DATA SECTION ▸
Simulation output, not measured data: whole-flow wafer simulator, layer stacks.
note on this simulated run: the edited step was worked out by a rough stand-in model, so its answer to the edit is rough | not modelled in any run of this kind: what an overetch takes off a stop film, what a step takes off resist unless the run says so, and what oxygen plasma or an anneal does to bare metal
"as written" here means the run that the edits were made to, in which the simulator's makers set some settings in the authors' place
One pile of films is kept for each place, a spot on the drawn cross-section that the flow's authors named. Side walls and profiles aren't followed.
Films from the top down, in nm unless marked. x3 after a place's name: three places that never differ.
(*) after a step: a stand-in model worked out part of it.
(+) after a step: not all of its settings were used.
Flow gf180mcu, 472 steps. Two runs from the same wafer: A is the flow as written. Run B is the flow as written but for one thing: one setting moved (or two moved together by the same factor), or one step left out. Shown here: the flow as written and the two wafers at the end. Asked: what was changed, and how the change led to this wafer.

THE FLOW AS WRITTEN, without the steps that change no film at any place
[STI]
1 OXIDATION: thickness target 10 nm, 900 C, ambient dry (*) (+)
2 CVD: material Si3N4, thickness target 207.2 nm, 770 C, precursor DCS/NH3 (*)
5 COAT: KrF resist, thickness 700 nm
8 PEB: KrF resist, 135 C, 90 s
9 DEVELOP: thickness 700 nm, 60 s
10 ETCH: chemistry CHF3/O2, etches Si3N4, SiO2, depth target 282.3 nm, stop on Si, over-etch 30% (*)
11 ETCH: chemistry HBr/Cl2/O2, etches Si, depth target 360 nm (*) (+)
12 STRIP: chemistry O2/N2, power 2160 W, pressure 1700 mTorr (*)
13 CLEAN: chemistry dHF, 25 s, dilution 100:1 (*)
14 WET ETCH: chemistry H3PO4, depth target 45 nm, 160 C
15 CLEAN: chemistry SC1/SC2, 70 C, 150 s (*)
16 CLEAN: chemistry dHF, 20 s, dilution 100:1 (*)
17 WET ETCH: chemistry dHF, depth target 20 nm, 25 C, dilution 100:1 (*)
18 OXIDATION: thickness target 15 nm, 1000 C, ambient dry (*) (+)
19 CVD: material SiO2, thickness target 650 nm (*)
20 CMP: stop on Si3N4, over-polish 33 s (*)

EXERCISE ▸ Precisely reproduce the lines of the entries, beginning at the first and ending at the one containing "note on this". Add nothing.

RESPONSE AREA ▸
Simulation output, not measured data: whole-flow wafer simulator, layer stacks.
note on this simulated run: the edited step was worked out by a rough stand-in model, so its answer to the edit is rough | not modelled in any run of this kind: what an overetch takes off a stop film, what a step takes off resist unless the run says so, and what oxygen plasma or an anneal does to bare metal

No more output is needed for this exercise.